### [Study material]
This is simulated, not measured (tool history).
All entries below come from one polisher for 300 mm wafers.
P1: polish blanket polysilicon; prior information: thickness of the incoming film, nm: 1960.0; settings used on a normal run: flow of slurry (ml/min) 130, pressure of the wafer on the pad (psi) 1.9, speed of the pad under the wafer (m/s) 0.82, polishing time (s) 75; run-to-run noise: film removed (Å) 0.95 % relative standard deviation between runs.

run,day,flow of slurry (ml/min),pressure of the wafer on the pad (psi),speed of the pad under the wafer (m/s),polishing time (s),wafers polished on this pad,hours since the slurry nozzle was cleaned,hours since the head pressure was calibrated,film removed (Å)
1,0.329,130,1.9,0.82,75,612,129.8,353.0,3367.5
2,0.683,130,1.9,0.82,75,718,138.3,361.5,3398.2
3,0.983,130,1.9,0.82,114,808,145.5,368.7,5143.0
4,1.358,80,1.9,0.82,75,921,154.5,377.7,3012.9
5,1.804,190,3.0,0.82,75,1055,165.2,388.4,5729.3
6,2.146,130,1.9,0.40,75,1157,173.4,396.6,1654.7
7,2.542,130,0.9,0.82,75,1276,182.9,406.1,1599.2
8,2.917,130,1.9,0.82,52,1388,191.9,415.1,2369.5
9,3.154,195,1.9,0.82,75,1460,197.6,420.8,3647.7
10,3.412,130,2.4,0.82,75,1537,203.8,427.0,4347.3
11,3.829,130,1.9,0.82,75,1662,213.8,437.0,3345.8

### [Assigned task]
Each record should be given again exactly as it reads.

### [Result]
This is simulated, not measured (tool history).
All entries below come from one polisher for 300 mm wafers.
P1: polish blanket polysilicon; prior information: thickness of the incoming film, nm: 1960.0; settings used on a normal run: flow of slurry (ml/min) 130, pressure of the wafer on the pad (psi) 1.9, speed of the pad under the wafer (m/s) 0.82, polishing time (s) 75; run-to-run noise: film removed (Å) 0.95 % relative standard deviation between runs.

run,day,flow of slurry (ml/min),pressure of the wafer on the pad (psi),speed of the pad under the wafer (m/s),polishing time (s),wafers polished on this pad,hours since the slurry nozzle was cleaned,hours since the head pressure was calibrated,film removed (Å)
1,0.329,130,1.9,0.82,75,612,129.8,353.0,3367.5
2,0.683,130,1.9,0.82,75,718,138.3,361.5,3398.2
3,0.983,130,1.9,0.82,114,808,145.5,368.7,5143.0
4,1.358,80,1.9,0.82,75,921,154.5,377.7,3012.9
5,1.804,190,3.0,0.82,75,1055,165.2,388.4,5729.3
6,2.146,130,1.9,0.40,75,1157,173.4,396.6,1654.7
7,2.542,130,0.9,0.82,75,1276,182.9,406.1,1599.2
8,2.917,130,1.9,0.82,52,1388,191.9,415.1,2369.5
9,3.154,195,1.9,0.82,75,1460,197.6,420.8,3647.7
10,3.412,130,2.4,0.82,75,1537,203.8,427.0,4347.3
11,3.829,130,1.9,0.82,75,1662,213.8,437.0,3345.8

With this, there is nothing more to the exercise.